ACTIVITY => Reproduce, exactly, the lines of the material below from the line containing "fab line records +" through the line containing "lots with no", with both end lines included and nothing else.

**********

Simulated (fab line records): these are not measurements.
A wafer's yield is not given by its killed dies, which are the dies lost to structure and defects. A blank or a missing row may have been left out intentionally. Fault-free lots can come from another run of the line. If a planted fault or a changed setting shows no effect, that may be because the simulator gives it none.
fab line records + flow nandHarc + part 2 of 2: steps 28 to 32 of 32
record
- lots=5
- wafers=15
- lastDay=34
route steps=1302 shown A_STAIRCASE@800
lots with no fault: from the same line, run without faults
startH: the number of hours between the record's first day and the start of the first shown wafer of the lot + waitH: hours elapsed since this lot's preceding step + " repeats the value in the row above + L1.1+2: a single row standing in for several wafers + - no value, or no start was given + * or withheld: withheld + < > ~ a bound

**********

ANSWER SECTION =>
fab line records + flow nandHarc + part 2 of 2: steps 28 to 32 of 32
record
- lots=5
- wafers=15
- lastDay=34
route steps=1302 shown A_STAIRCASE@800
lots with no fault: from the same line, run without faults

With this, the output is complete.